*ENTRIES PROVIDED*:
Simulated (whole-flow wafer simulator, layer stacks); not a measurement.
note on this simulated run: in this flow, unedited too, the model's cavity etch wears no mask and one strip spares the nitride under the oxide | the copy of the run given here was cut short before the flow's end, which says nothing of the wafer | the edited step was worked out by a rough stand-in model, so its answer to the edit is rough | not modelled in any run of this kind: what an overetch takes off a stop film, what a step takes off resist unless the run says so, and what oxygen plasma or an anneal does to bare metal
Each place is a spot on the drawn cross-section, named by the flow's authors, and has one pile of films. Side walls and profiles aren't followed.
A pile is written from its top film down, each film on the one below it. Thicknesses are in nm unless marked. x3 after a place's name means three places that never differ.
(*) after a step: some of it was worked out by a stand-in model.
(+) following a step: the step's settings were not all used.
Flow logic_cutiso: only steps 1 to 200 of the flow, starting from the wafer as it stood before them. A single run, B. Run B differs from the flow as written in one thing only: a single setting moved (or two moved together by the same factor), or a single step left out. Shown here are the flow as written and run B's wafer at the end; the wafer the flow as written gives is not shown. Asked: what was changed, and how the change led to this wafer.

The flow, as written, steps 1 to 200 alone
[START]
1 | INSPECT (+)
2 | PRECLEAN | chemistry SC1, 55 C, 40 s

*WORK ITEM*: The answer is the lines above between the line holding "Each place is" and the line holding "1 | INSPECT (+)", inclusive, each written out exactly, and no others.

*EXERCISE RESPONSE*:
Each place is a spot on the drawn cross-section, named by the flow's authors, and has one pile of films. Side walls and profiles aren't followed.
A pile is written from its top film down, each film on the one below it. Thicknesses are in nm unless marked. x3 after a place's name means three places that never differ.
(*) after a step: some of it was worked out by a stand-in model.
(+) following a step: the step's settings were not all used.
Flow logic_cutiso: only steps 1 to 200 of the flow, starting from the wafer as it stood before them. A single run, B. Run B differs from the flow as written in one thing only: a single setting moved (or two moved together by the same factor), or a single step left out. Shown here are the flow as written and run B's wafer at the end; the wafer the flow as written gives is not shown. Asked: what was changed, and how the change led to this wafer.

The flow, as written, steps 1 to 200 alone
[START]
1 | INSPECT (+)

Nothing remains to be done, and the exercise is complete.